■ TASK ITEM ■
Please transcribe the data that follows exactly, from its first line through the line that contains "step 6, SOFTBAKE (KrF resist)".

■ DATASET CONTENT ■
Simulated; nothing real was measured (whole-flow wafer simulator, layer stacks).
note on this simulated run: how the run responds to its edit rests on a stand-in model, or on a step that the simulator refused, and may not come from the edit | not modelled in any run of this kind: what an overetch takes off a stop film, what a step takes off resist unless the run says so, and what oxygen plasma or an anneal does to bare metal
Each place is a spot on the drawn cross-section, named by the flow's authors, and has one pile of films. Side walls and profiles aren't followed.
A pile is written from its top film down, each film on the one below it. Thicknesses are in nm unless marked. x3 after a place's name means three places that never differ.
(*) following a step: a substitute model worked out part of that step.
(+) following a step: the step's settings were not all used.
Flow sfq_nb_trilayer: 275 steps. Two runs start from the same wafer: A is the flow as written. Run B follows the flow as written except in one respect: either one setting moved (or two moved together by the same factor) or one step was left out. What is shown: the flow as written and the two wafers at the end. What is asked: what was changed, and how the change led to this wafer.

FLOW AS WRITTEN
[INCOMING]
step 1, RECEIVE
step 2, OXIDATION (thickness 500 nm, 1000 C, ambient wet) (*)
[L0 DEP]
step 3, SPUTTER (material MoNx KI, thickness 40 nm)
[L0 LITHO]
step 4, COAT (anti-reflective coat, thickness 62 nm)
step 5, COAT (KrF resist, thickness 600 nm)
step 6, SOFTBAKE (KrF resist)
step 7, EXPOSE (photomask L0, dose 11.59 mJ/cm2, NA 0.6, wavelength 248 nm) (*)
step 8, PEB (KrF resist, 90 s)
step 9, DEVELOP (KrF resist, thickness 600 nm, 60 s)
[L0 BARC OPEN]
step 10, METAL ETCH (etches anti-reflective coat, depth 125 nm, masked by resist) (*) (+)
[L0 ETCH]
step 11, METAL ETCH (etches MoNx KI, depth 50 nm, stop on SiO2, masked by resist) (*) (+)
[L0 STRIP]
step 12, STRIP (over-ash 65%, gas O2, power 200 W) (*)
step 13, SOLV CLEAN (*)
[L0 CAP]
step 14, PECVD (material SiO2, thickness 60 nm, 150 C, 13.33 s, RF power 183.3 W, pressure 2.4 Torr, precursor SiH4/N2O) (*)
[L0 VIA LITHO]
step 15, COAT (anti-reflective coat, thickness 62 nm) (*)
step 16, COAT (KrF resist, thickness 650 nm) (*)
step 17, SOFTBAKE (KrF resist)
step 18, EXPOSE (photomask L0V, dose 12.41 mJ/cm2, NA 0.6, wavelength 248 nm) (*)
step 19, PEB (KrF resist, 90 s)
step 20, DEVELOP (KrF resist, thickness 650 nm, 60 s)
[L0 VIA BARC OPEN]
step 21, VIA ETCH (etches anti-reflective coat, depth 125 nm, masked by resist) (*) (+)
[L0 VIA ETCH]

■ RESPONSE BOX ■
Simulated; nothing real was measured (whole-flow wafer simulator, layer stacks).
note on this simulated run: how the run responds to its edit rests on a stand-in model, or on a step that the simulator refused, and may not come from the edit | not modelled in any run of this kind: what an overetch takes off a stop film, what a step takes off resist unless the run says so, and what oxygen plasma or an anneal does to bare metal
Each place is a spot on the drawn cross-section, named by the flow's authors, and has one pile of films. Side walls and profiles aren't followed.
A pile is written from its top film down, each film on the one below it. Thicknesses are in nm unless marked. x3 after a place's name means three places that never differ.
(*) following a step: a substitute model worked out part of that step.
(+) following a step: the step's settings were not all used.
Flow sfq_nb_trilayer: 275 steps. Two runs start from the same wafer: A is the flow as written. Run B follows the flow as written except in one respect: either one setting moved (or two moved together by the same factor) or one step was left out. What is shown: the flow as written and the two wafers at the end. What is asked: what was changed, and how the change led to this wafer.

FLOW AS WRITTEN
[INCOMING]
step 1, RECEIVE
step 2, OXIDATION (thickness 500 nm, 1000 C, ambient wet) (*)
[L0 DEP]
step 3, SPUTTER (material MoNx KI, thickness 40 nm)
[L0 LITHO]
step 4, COAT (anti-reflective coat, thickness 62 nm)
step 5, COAT (KrF resist, thickness 600 nm)
step 6, SOFTBAKE (KrF resist)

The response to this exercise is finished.